+++++

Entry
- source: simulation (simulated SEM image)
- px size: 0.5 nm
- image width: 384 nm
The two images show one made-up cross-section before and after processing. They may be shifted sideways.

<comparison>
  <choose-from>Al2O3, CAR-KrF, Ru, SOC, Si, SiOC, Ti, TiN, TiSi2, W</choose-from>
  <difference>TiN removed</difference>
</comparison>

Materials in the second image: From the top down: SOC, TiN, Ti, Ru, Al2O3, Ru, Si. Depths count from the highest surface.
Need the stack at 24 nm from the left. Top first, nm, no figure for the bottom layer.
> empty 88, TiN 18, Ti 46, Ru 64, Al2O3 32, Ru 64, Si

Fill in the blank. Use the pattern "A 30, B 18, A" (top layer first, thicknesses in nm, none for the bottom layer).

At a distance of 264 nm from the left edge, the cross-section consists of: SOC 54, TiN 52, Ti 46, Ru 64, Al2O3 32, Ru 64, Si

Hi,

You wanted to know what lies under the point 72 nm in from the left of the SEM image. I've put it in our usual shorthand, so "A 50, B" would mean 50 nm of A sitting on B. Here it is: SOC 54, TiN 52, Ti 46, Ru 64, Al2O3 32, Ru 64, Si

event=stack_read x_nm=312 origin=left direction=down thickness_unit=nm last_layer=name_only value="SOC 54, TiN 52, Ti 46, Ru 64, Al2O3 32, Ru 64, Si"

+++++

### Exercise
Within the data above, the span starting at the line containing "At a distance" and ending at the line containing "You wanted to" is to be retyped exactly, with no other lines.

### Answer area
At a distance of 264 nm from the left edge, the cross-section consists of: SOC 54, TiN 52, Ti 46, Ru 64, Al2O3 32, Ru 64, Si

Hi,

You wanted to know what lies under the point 72 nm in from the left of the SEM image. I've put it in our usual shorthand, so "A 50, B" would mean 50 nm of A sitting on B. Here it is: SOC 54, TiN 52, Ti 46, Ru 64, Al2O3 32, Ru 64, Si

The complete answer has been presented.